_ _ _

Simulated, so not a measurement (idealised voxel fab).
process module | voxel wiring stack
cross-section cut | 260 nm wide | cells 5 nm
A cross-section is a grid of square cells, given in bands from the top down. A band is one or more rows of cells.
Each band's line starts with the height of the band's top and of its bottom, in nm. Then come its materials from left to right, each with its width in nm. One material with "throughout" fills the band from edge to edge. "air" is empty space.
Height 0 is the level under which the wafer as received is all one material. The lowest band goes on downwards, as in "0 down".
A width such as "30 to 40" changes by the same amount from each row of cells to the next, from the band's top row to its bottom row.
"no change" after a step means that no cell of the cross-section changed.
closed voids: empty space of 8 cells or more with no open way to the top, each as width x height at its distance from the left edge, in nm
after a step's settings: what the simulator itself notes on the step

_ _ _

Assignment: Each entry above is to be set down again in exactly the same words.

Task solution:
Simulated, so not a measurement (idealised voxel fab).
process module | voxel wiring stack
cross-section cut | 260 nm wide | cells 5 nm
A cross-section is a grid of square cells, given in bands from the top down. A band is one or more rows of cells.
Each band's line starts with the height of the band's top and of its bottom, in nm. Then come its materials from left to right, each with its width in nm. One material with "throughout" fills the band from edge to edge. "air" is empty space.
Height 0 is the level under which the wafer as received is all one material. The lowest band goes on downwards, as in "0 down".
A width such as "30 to 40" changes by the same amount from each row of cells to the next, from the band's top row to its bottom row.
"no change" after a step means that no cell of the cross-section changed.
closed voids: empty space of 8 cells or more with no open way to the top, each as width x height at its distance from the left edge, in nm
after a step's settings: what the simulator itself notes on the step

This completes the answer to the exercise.